(Data listing)
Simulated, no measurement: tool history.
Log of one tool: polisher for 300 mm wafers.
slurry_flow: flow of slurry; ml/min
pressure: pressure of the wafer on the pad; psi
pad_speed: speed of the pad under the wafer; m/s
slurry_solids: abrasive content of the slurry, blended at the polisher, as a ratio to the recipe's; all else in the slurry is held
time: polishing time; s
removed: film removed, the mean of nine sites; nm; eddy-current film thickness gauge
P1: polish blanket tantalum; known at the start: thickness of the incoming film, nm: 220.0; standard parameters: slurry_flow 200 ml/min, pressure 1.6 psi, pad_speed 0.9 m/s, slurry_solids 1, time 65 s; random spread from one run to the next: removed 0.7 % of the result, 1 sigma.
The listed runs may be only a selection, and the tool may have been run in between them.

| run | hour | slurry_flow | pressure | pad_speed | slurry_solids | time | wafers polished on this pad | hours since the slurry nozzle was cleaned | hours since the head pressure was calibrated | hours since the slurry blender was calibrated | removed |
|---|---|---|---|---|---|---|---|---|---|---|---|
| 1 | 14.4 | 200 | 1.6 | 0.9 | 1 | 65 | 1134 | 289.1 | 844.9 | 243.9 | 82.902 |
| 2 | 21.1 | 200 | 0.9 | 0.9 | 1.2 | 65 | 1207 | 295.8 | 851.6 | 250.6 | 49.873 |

(Work item) Starting at the line that contains "P1: polish blanket" and stopping after the line that contains "243.9 | 82.902 |", write out every line exactly as it appears above, and no other line.

(Solution)
P1: polish blanket tantalum; known at the start: thickness of the incoming film, nm: 220.0; standard parameters: slurry_flow 200 ml/min, pressure 1.6 psi, pad_speed 0.9 m/s, slurry_solids 1, time 65 s; random spread from one run to the next: removed 0.7 % of the result, 1 sigma.
The listed runs may be only a selection, and the tool may have been run in between them.

| run | hour | slurry_flow | pressure | pad_speed | slurry_solids | time | wafers polished on this pad | hours since the slurry nozzle was cleaned | hours since the head pressure was calibrated | hours since the slurry blender was calibrated | removed |
|---|---|---|---|---|---|---|---|---|---|---|---|
| 1 | 14.4 | 200 | 1.6 | 0.9 | 1 | 65 | 1134 | 289.1 | 844.9 | 243.9 | 82.902 |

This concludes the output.